··· Record excerpts ···

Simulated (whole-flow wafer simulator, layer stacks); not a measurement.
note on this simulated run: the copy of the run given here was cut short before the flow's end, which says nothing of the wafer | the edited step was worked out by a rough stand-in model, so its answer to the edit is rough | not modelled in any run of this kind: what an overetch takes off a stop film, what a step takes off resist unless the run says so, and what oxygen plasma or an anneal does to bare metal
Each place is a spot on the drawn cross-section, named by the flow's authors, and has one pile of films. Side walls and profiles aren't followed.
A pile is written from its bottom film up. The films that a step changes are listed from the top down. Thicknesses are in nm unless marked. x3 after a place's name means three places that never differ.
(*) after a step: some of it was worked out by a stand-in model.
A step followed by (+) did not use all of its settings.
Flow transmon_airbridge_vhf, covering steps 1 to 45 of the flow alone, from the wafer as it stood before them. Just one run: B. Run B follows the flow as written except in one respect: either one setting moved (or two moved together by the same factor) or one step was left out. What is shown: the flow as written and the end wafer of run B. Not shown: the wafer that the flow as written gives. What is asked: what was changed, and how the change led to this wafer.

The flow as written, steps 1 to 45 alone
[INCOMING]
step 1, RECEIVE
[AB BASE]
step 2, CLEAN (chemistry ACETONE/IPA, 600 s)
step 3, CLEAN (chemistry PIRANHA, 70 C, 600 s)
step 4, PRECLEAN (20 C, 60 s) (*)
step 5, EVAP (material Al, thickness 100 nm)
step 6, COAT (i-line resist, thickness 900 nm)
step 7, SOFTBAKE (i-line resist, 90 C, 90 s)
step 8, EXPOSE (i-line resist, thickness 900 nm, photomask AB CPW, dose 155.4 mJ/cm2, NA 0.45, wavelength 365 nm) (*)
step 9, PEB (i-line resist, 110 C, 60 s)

···

| Requirement |
Return only the lines between the one holding "step 6, COAT" and the one holding "step 8, EXPOSE", inclusive, exactly as they appear above.

| Exercise solution |
step 6, COAT (i-line resist, thickness 900 nm)
step 7, SOFTBAKE (i-line resist, 90 C, 90 s)
step 8, EXPOSE (i-line resist, thickness 900 nm, photomask AB CPW, dose 155.4 mJ/cm2, NA 0.45, wavelength 365 nm) (*)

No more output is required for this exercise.